Only the first line of the listing and the lines after it, up to and including the one containing "Fleet log. Kind", should be retyped exactly.

-- Opening Marker --

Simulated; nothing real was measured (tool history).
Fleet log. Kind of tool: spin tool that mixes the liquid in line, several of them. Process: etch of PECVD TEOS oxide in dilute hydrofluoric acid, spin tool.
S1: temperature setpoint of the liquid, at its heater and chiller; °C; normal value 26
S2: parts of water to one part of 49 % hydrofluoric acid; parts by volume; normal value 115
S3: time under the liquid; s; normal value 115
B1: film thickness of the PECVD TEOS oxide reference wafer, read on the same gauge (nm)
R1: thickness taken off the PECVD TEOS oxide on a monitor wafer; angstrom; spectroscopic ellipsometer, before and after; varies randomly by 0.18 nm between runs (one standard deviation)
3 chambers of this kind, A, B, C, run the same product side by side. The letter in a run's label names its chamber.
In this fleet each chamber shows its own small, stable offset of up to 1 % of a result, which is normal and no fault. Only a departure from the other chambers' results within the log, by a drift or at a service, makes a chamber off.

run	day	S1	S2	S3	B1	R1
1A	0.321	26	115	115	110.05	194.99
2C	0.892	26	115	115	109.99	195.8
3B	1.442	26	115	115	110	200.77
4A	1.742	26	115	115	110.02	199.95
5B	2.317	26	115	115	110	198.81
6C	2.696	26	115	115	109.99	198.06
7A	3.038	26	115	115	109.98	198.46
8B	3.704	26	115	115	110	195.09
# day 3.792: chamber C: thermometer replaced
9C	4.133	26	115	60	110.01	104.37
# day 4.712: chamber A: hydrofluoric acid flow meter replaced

-- Closing Marker --

# EXERCISE RESPONSE:
Simulated; nothing real was measured (tool history).
Fleet log. Kind of tool: spin tool that mixes the liquid in line, several of them. Process: etch of PECVD TEOS oxide in dilute hydrofluoric acid, spin tool.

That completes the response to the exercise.